== Segment start ==
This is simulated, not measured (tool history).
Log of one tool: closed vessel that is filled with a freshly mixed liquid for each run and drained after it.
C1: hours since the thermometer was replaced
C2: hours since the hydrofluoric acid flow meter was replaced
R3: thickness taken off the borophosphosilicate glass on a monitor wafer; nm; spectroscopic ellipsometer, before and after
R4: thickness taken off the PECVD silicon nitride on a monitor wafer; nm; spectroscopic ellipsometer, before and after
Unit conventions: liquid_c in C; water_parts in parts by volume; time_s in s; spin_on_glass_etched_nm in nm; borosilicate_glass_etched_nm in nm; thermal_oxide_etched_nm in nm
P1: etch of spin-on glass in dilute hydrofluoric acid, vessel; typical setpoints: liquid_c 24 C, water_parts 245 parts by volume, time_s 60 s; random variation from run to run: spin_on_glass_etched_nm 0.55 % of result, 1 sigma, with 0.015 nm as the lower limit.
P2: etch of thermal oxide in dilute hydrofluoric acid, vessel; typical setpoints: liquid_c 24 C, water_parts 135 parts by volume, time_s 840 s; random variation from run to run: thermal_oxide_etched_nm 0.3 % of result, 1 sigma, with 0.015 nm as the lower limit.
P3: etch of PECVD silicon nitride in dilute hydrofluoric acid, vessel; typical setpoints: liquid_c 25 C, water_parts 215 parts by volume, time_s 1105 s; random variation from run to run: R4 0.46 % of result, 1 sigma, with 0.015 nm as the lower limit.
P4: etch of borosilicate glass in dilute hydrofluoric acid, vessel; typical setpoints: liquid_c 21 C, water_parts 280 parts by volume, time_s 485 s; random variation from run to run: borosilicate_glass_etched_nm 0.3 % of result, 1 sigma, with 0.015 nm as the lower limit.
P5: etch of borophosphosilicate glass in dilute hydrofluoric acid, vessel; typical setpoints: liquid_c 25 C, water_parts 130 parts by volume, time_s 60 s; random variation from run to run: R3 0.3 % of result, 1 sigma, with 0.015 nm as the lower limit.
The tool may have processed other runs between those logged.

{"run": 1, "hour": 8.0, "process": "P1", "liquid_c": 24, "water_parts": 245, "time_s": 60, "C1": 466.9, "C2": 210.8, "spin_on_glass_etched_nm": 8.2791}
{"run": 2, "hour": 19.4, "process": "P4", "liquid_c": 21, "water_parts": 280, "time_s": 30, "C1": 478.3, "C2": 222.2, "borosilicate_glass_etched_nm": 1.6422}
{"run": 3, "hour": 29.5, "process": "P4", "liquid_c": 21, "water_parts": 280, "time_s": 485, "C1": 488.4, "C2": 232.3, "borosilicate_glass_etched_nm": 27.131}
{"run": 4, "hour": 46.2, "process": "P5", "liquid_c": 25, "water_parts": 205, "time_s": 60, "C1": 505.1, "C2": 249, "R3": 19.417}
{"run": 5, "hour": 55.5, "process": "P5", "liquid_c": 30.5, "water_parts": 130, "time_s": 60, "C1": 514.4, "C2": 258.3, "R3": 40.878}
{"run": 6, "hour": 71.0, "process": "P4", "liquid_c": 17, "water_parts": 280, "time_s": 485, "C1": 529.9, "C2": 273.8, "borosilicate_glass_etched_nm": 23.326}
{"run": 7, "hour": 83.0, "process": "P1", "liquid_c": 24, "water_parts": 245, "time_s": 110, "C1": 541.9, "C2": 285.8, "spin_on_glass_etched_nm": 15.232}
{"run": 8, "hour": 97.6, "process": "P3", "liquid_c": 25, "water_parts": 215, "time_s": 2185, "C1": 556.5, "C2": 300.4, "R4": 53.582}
== Segment end ==

> _ACTION ITEM_:
Up to and including the line with "Unit conventions: liquid_c", output every line of the records above exactly, starting from the first; output nothing else.

> _TASK OUTPUT_:
This is simulated, not measured (tool history).
Log of one tool: closed vessel that is filled with a freshly mixed liquid for each run and drained after it.
C1: hours since the thermometer was replaced
C2: hours since the hydrofluoric acid flow meter was replaced
R3: thickness taken off the borophosphosilicate glass on a monitor wafer; nm; spectroscopic ellipsometer, before and after
R4: thickness taken off the PECVD silicon nitride on a monitor wafer; nm; spectroscopic ellipsometer, before and after
Unit conventions: liquid_c in C; water_parts in parts by volume; time_s in s; spin_on_glass_etched_nm in nm; borosilicate_glass_etched_nm in nm; thermal_oxide_etched_nm in nm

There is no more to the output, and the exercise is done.